** Work task **
Your task is to copy the stretch of lines in the records below that begins with the line containing "Interviewer: Suppose a" and ends with the line containing "covers = the image", exactly as written, with nothing added.

** Data for analysis **
>>>>

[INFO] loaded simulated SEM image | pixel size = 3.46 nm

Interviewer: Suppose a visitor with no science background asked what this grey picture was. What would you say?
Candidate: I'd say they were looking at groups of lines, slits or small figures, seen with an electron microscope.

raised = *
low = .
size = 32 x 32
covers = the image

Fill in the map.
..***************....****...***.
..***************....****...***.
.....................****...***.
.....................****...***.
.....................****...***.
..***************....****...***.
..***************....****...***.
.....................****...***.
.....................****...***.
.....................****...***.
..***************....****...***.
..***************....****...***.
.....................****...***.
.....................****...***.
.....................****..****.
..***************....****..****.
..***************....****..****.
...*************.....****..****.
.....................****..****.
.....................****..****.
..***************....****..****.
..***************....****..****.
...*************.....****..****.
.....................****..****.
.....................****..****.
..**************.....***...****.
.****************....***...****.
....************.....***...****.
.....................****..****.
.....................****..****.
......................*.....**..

<<<<

** Response **
Interviewer: Suppose a visitor with no science background asked what this grey picture was. What would you say?
Candidate: I'd say they were looking at groups of lines, slits or small figures, seen with an electron microscope.

raised = *
low = .
size = 32 x 32
covers = the image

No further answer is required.